# ENTRIES SHOWN
⁂
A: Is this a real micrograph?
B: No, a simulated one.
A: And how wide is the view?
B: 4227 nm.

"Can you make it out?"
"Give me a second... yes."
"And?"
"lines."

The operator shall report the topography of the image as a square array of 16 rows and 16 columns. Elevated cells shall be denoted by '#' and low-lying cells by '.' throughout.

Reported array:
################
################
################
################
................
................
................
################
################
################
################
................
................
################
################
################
⁂

# ACTION ITEM
Reproduce, please, the lines of the material from its first line down to the line containing "The operator shall", keeping both ends and nothing beyond them.

# EXERCISE OUTPUT
A: Is this a real micrograph?
B: No, a simulated one.
A: And how wide is the view?
B: 4227 nm.

"Can you make it out?"
"Give me a second... yes."
"And?"
"lines."

The operator shall report the topography of the image as a square array of 16 rows and 16 columns. Elevated cells shall be denoted by '#' and low-lying cells by '.' throughout.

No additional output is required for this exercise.